ACTION ITEM:
Could you return every record below without changing a word?

DATA EXCERPTS:
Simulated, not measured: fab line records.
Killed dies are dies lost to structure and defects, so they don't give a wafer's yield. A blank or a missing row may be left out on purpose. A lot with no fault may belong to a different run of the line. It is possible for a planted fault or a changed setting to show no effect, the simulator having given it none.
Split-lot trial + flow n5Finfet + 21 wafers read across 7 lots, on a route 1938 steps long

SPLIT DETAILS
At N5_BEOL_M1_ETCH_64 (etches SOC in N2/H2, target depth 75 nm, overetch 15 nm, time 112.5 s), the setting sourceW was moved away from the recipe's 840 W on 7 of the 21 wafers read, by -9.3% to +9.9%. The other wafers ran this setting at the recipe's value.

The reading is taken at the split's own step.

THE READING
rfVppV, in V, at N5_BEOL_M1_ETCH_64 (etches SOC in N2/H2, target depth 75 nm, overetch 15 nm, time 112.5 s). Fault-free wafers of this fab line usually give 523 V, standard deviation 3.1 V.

ANSWER SPACE:
Simulated, not measured: fab line records.
Killed dies are dies lost to structure and defects, so they don't give a wafer's yield. A blank or a missing row may be left out on purpose. A lot with no fault may belong to a different run of the line. It is possible for a planted fault or a changed setting to show no effect, the simulator having given it none.
Split-lot trial + flow n5Finfet + 21 wafers read across 7 lots, on a route 1938 steps long

SPLIT DETAILS
At N5_BEOL_M1_ETCH_64 (etches SOC in N2/H2, target depth 75 nm, overetch 15 nm, time 112.5 s), the setting sourceW was moved away from the recipe's 840 W on 7 of the 21 wafers read, by -9.3% to +9.9%. The other wafers ran this setting at the recipe's value.

The reading is taken at the split's own step.

THE READING
rfVppV, in V, at N5_BEOL_M1_ETCH_64 (etches SOC in N2/H2, target depth 75 nm, overetch 15 nm, time 112.5 s). Fault-free wafers of this fab line usually give 523 V, standard deviation 3.1 V.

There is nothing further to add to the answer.